- Work request
Return the full set of entries exactly. Omit none.

[[ Provided records open ]]

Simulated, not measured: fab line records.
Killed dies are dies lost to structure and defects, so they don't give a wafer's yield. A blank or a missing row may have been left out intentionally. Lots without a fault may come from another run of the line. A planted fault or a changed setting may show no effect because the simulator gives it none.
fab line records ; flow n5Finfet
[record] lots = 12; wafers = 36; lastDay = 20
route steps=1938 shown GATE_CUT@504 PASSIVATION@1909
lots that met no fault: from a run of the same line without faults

[[ Provided records closed ]]

- Expected answer
Simulated, not measured: fab line records.
Killed dies are dies lost to structure and defects, so they don't give a wafer's yield. A blank or a missing row may have been left out intentionally. Lots without a fault may come from another run of the line. A planted fault or a changed setting may show no effect because the simulator gives it none.
fab line records ; flow n5Finfet
[record] lots = 12; wafers = 36; lastDay = 20
route steps=1938 shown GATE_CUT@504 PASSIVATION@1909
lots that met no fault: from a run of the same line without faults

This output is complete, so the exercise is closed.